Activity:
What is expected is a word-for-word copy of all the entries.

Source material:
• • •

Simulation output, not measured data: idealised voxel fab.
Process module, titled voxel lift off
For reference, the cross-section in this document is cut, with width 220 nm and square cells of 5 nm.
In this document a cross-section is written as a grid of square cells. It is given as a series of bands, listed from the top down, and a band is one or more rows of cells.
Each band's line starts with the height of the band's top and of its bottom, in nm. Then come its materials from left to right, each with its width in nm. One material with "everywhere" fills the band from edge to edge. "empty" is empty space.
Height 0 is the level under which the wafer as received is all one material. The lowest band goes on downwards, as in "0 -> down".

• • •

Task output:
Simulation output, not measured data: idealised voxel fab.
Process module, titled voxel lift off
For reference, the cross-section in this document is cut, with width 220 nm and square cells of 5 nm.
In this document a cross-section is written as a grid of square cells. It is given as a series of bands, listed from the top down, and a band is one or more rows of cells.
Each band's line starts with the height of the band's top and of its bottom, in nm. Then come its materials from left to right, each with its width in nm. One material with "everywhere" fills the band from edge to edge. "empty" is empty space.
Height 0 is the level under which the wafer as received is all one material. The lowest band goes on downwards, as in "0 -> down".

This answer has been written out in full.